**Task item:** Please set the lines down again exactly, from the top of the entries through the line that contains "step: N5_BEOL_M5_TRENCH_ETCH_37".

**Data section:**
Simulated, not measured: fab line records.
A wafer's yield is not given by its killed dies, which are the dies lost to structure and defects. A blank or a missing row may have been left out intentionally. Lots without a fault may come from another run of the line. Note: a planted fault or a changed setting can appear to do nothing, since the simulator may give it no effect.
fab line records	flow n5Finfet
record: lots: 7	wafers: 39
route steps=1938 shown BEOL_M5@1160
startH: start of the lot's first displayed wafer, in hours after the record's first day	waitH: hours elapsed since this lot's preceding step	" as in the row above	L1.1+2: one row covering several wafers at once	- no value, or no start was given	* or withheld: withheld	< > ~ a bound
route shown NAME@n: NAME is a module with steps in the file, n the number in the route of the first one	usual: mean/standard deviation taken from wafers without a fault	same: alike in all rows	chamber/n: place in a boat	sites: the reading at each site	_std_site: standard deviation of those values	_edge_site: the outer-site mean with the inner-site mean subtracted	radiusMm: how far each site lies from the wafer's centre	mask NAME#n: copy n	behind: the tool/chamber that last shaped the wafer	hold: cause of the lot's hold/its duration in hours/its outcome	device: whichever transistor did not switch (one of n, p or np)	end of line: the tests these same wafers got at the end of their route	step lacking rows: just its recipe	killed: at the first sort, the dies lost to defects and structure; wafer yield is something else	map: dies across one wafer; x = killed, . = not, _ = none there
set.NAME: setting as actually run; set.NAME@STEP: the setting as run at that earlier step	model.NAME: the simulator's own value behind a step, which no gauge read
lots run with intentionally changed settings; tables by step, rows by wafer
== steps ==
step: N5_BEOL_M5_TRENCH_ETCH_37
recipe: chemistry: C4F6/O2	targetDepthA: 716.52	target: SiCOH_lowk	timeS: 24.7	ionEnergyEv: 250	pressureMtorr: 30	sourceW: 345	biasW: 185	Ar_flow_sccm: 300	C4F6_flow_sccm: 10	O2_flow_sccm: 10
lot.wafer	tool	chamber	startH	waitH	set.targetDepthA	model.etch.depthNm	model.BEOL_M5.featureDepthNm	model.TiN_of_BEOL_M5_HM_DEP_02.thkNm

**Written answer:**
Simulated, not measured: fab line records.
A wafer's yield is not given by its killed dies, which are the dies lost to structure and defects. A blank or a missing row may have been left out intentionally. Lots without a fault may come from another run of the line. Note: a planted fault or a changed setting can appear to do nothing, since the simulator may give it no effect.
fab line records	flow n5Finfet
record: lots: 7	wafers: 39
route steps=1938 shown BEOL_M5@1160
startH: start of the lot's first displayed wafer, in hours after the record's first day	waitH: hours elapsed since this lot's preceding step	" as in the row above	L1.1+2: one row covering several wafers at once	- no value, or no start was given	* or withheld: withheld	< > ~ a bound
route shown NAME@n: NAME is a module with steps in the file, n the number in the route of the first one	usual: mean/standard deviation taken from wafers without a fault	same: alike in all rows	chamber/n: place in a boat	sites: the reading at each site	_std_site: standard deviation of those values	_edge_site: the outer-site mean with the inner-site mean subtracted	radiusMm: how far each site lies from the wafer's centre	mask NAME#n: copy n	behind: the tool/chamber that last shaped the wafer	hold: cause of the lot's hold/its duration in hours/its outcome	device: whichever transistor did not switch (one of n, p or np)	end of line: the tests these same wafers got at the end of their route	step lacking rows: just its recipe	killed: at the first sort, the dies lost to defects and structure; wafer yield is something else	map: dies across one wafer; x = killed, . = not, _ = none there
set.NAME: setting as actually run; set.NAME@STEP: the setting as run at that earlier step	model.NAME: the simulator's own value behind a step, which no gauge read
lots run with intentionally changed settings; tables by step, rows by wafer
== steps ==
step: N5_BEOL_M5_TRENCH_ETCH_37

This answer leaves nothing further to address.